━━━━━ DATA SECTION ━━━━━

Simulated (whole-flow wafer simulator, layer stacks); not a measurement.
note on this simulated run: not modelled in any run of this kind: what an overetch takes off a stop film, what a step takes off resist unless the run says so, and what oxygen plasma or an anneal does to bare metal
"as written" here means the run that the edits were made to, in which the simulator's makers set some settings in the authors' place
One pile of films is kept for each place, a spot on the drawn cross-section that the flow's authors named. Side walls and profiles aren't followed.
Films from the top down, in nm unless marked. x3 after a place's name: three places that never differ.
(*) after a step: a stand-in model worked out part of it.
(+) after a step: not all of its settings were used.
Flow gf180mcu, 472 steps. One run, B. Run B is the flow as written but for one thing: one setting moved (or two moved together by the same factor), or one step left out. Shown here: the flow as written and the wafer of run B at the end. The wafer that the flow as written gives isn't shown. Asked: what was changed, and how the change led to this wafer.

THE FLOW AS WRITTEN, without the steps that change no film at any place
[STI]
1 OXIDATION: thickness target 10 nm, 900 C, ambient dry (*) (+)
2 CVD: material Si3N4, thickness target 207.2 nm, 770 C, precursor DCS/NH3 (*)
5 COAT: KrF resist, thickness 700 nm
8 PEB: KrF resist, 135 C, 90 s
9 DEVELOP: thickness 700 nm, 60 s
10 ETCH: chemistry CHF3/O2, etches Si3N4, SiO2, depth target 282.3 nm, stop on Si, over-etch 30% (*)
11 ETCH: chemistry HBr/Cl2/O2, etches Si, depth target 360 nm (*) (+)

━━━━━

**WORK ORDER**
Please transcribe the records exactly from their first line through the line holding "Films from the", and leave out all others.

**SOLUTION**
Simulated (whole-flow wafer simulator, layer stacks); not a measurement.
note on this simulated run: not modelled in any run of this kind: what an overetch takes off a stop film, what a step takes off resist unless the run says so, and what oxygen plasma or an anneal does to bare metal
"as written" here means the run that the edits were made to, in which the simulator's makers set some settings in the authors' place
One pile of films is kept for each place, a spot on the drawn cross-section that the flow's authors named. Side walls and profiles aren't followed.
Films from the top down, in nm unless marked. x3 after a place's name: three places that never differ.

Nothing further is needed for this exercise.